§ ACTIVITY
Reproduce the records word for word, from the first line to the line containing "Trainee: What goes".

***** DATA FOR ANALYSIS

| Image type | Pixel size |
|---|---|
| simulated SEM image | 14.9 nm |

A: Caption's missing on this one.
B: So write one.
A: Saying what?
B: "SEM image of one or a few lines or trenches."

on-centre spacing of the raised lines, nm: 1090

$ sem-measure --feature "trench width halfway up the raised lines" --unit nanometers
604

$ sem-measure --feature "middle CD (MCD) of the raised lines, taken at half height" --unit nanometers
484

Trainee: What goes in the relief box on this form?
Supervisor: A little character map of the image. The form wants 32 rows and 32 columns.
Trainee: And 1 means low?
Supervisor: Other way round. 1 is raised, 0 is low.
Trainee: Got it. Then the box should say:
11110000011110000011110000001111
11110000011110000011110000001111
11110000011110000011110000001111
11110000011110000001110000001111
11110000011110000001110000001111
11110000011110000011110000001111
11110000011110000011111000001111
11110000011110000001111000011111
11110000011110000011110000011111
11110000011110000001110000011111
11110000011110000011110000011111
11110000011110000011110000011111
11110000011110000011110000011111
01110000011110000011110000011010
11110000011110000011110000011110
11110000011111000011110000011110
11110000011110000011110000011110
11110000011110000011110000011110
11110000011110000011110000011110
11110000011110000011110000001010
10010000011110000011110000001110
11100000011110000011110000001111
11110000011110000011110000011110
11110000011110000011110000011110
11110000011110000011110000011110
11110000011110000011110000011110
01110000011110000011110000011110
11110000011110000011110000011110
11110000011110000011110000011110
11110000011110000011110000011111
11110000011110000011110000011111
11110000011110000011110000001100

**********

§ EXERCISE RESULT
| Image type | Pixel size |
|---|---|
| simulated SEM image | 14.9 nm |

A: Caption's missing on this one.
B: So write one.
A: Saying what?
B: "SEM image of one or a few lines or trenches."

on-centre spacing of the raised lines, nm: 1090

$ sem-measure --feature "trench width halfway up the raised lines" --unit nanometers
604

$ sem-measure --feature "middle CD (MCD) of the raised lines, taken at half height" --unit nanometers
484

Trainee: What goes in the relief box on this form?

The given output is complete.